» WORK ITEM
Return only that part of the material below which starts with the line containing "L873.4 | 4.9" and goes on through the line containing "Placed correctly: 8", restated exactly.

» DATA FOR REVIEW
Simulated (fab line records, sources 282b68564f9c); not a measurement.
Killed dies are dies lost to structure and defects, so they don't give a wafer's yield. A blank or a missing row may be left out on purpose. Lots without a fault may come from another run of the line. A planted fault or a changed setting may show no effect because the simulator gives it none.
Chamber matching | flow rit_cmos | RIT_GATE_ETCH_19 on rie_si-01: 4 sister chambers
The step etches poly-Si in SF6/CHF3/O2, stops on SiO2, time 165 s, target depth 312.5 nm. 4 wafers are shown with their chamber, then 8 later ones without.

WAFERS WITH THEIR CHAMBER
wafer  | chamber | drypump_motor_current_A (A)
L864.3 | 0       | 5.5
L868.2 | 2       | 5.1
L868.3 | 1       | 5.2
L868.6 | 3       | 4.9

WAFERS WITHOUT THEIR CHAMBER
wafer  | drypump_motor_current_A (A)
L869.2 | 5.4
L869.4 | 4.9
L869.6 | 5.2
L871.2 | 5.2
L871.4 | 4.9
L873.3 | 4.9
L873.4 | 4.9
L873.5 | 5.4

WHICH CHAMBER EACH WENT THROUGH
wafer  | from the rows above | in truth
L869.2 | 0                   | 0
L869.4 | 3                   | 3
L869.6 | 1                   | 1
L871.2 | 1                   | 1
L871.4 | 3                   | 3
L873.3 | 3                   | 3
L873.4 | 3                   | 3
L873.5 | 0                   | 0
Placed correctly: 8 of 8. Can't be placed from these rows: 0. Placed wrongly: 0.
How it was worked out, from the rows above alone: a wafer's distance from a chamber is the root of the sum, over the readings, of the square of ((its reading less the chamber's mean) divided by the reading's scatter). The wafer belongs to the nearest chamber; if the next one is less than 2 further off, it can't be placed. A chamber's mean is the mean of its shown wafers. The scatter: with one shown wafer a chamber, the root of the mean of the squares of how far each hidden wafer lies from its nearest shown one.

» ANSWER BOX
L873.4 | 4.9
L873.5 | 5.4

WHICH CHAMBER EACH WENT THROUGH
wafer  | from the rows above | in truth
L869.2 | 0                   | 0
L869.4 | 3                   | 3
L869.6 | 1                   | 1
L871.2 | 1                   | 1
L871.4 | 3                   | 3
L873.3 | 3                   | 3
L873.4 | 3                   | 3
L873.5 | 0                   | 0
Placed correctly: 8 of 8. Can't be placed from these rows: 0. Placed wrongly: 0.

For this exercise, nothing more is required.